=== WORK REQUEST ===
Below are lines of data; restate word for word those running from the line containing "Rule: a lot" to the line containing "575 576 580", inclusive, and no others.

-------- STORED DATA

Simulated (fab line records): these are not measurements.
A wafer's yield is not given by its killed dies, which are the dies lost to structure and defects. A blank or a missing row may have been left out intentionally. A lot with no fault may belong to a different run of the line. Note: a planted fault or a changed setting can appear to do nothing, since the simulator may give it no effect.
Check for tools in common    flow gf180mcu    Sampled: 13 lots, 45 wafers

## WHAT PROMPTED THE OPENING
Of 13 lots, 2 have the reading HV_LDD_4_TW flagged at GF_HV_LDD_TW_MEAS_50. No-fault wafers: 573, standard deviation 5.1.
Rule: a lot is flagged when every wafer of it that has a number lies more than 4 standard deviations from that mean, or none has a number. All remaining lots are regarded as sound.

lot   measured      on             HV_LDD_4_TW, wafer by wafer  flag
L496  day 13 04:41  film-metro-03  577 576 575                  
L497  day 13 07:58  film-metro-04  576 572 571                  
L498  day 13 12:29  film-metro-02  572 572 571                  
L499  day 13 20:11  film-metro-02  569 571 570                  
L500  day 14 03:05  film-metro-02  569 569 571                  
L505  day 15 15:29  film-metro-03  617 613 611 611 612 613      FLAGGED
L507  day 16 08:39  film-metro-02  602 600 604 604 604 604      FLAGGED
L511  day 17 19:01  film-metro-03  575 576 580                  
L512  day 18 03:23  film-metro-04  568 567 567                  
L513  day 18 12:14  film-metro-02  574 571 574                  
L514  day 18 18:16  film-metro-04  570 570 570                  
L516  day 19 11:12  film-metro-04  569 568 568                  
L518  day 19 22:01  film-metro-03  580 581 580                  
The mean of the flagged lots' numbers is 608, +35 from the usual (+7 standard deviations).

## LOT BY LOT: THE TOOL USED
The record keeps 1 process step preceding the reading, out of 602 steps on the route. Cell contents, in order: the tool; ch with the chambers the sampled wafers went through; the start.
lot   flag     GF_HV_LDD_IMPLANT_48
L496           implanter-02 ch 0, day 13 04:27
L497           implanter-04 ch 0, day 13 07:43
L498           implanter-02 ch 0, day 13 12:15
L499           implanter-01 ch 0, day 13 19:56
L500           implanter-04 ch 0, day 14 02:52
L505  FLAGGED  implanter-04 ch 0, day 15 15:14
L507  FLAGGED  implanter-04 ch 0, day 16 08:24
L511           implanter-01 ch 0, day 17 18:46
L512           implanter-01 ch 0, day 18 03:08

----------------

=== RESPONSE AREA ===
Rule: a lot is flagged when every wafer of it that has a number lies more than 4 standard deviations from that mean, or none has a number. All remaining lots are regarded as sound.

lot   measured      on             HV_LDD_4_TW, wafer by wafer  flag
L496  day 13 04:41  film-metro-03  577 576 575                  
L497  day 13 07:58  film-metro-04  576 572 571                  
L498  day 13 12:29  film-metro-02  572 572 571                  
L499  day 13 20:11  film-metro-02  569 571 570                  
L500  day 14 03:05  film-metro-02  569 569 571                  
L505  day 15 15:29  film-metro-03  617 613 611 611 612 613      FLAGGED
L507  day 16 08:39  film-metro-02  602 600 604 604 604 604      FLAGGED
L511  day 17 19:01  film-metro-03  575 576 580                  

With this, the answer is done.